MATERIAL SUPPLIED.
>>>>>

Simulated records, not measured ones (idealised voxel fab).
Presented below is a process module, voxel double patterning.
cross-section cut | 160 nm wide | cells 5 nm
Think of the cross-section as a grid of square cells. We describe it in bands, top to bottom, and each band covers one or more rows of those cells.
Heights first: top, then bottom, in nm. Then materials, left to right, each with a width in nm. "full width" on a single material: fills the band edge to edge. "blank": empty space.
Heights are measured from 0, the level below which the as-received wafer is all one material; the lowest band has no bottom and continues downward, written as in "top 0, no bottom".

<<<<<

Reproduce the data in full, exactly as presented.

Simulated records, not measured ones (idealised voxel fab).
Presented below is a process module, voxel double patterning.
cross-section cut | 160 nm wide | cells 5 nm
Think of the cross-section as a grid of square cells. We describe it in bands, top to bottom, and each band covers one or more rows of those cells.
Heights first: top, then bottom, in nm. Then materials, left to right, each with a width in nm. "full width" on a single material: fills the band edge to edge. "blank": empty space.
Heights are measured from 0, the level below which the as-received wafer is all one material; the lowest band has no bottom and continues downward, written as in "top 0, no bottom".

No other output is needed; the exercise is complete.